Recorded data
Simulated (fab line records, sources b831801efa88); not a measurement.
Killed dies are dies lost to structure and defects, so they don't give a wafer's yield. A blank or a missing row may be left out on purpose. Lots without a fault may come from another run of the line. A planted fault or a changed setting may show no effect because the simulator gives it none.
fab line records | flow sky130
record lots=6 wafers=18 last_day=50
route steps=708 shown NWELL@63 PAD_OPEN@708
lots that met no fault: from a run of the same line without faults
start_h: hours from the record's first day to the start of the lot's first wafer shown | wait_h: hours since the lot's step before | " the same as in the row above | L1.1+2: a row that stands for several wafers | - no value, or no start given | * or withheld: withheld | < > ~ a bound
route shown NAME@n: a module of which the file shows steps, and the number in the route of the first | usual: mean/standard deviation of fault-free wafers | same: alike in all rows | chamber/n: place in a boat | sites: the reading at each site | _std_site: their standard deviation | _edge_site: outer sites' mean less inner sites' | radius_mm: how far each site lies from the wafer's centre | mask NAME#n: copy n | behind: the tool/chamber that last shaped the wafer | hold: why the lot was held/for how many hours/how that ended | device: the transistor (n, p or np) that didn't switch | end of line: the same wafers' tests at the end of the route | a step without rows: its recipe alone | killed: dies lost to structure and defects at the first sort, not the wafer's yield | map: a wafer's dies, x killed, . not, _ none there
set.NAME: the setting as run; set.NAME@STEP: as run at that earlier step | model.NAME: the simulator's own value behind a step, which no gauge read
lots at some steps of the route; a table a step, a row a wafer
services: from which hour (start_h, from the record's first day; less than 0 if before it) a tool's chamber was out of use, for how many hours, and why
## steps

Exercise
Find the line with "lots at some" in the entries above. Retype it and each line after it, exactly, through the line with "services: from which", and stop there.

Answer box
lots at some steps of the route; a table a step, a row a wafer
services: from which hour (start_h, from the record's first day; less than 0 if before it) a tool's chamber was out of use, for how many hours, and why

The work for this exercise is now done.